## Assigned task
Each line in the records below, from the one that contains "route steps=1938 shown" to the one that contains "lots that met", should be reproduced exactly, the first and last included.

## Excerpted records
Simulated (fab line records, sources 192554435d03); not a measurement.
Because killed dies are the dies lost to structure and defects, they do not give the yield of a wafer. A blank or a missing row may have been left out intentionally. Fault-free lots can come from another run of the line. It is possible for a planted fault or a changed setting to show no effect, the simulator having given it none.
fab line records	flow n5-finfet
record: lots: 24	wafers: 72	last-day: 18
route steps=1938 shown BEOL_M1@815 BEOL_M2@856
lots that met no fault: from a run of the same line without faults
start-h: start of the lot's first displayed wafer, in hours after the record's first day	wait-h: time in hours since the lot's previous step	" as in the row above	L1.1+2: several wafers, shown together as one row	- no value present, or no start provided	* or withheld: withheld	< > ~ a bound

## Task answer
route steps=1938 shown BEOL_M1@815 BEOL_M2@856
lots that met no fault: from a run of the same line without faults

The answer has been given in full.